■ **Records shown**
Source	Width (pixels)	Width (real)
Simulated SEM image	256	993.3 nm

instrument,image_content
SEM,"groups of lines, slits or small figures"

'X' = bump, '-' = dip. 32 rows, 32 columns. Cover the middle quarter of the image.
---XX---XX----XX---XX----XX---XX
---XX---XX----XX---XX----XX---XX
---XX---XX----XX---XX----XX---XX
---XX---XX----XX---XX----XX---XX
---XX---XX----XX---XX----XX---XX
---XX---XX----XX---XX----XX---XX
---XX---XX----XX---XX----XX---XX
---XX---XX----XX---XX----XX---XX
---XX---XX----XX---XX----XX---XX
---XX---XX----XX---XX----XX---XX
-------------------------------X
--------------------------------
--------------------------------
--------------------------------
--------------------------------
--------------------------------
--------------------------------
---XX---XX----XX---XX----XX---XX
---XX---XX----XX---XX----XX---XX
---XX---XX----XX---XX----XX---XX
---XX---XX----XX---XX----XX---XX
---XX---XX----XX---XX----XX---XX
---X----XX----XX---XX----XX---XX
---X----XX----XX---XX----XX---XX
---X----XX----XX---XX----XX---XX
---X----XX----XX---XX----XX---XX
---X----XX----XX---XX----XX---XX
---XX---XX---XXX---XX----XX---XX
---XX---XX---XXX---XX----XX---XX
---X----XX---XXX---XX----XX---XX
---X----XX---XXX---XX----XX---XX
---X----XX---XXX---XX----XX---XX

■ **Assignment**
Your response should be the lines above from the first to the one containing "of the image.", inclusive, each given exactly.

■ **Exercise response**
Source	Width (pixels)	Width (real)
Simulated SEM image	256	993.3 nm

instrument,image_content
SEM,"groups of lines, slits or small figures"

'X' = bump, '-' = dip. 32 rows, 32 columns. Cover the middle quarter of the image.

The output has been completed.